▸ **Exercise**: Restate word for word the lines of the entries below, starting with the line that holds "Name of the" and ending with the line that holds "### Steps planned for the process", and no others.

* * * *

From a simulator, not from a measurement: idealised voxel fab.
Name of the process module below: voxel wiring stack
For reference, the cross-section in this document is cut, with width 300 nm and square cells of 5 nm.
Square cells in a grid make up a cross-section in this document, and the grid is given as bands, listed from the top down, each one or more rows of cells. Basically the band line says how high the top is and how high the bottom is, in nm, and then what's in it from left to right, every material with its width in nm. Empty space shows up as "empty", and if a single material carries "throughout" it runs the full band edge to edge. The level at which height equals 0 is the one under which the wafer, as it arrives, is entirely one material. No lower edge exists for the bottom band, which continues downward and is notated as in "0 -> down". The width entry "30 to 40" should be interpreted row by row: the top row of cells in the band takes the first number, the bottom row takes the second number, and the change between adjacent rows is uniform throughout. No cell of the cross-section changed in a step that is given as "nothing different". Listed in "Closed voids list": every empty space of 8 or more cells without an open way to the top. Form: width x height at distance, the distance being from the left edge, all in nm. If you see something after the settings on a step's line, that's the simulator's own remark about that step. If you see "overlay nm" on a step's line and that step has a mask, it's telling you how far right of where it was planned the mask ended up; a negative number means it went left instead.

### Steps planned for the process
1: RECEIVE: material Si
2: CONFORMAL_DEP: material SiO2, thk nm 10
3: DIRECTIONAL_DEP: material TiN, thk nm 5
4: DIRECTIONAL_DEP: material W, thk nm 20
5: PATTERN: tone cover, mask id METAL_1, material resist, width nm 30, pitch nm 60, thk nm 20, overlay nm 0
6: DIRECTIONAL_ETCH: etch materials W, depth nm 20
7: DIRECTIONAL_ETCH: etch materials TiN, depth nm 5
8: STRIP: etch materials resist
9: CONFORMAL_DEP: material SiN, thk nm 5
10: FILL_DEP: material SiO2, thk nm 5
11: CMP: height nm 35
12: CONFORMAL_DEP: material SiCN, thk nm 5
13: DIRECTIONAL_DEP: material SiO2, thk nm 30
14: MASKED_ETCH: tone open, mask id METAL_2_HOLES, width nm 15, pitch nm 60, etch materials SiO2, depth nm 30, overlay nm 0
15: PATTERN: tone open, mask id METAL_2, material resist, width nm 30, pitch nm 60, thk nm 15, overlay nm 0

* * * *

▸ **Task result**:
Name of the process module below: voxel wiring stack
For reference, the cross-section in this document is cut, with width 300 nm and square cells of 5 nm.
Square cells in a grid make up a cross-section in this document, and the grid is given as bands, listed from the top down, each one or more rows of cells. Basically the band line says how high the top is and how high the bottom is, in nm, and then what's in it from left to right, every material with its width in nm. Empty space shows up as "empty", and if a single material carries "throughout" it runs the full band edge to edge. The level at which height equals 0 is the one under which the wafer, as it arrives, is entirely one material. No lower edge exists for the bottom band, which continues downward and is notated as in "0 -> down". The width entry "30 to 40" should be interpreted row by row: the top row of cells in the band takes the first number, the bottom row takes the second number, and the change between adjacent rows is uniform throughout. No cell of the cross-section changed in a step that is given as "nothing different". Listed in "Closed voids list": every empty space of 8 or more cells without an open way to the top. Form: width x height at distance, the distance being from the left edge, all in nm. If you see something after the settings on a step's line, that's the simulator's own remark about that step. If you see "overlay nm" on a step's line and that step has a mask, it's telling you how far right of where it was planned the mask ended up; a negative number means it went left instead.

### Steps planned for the process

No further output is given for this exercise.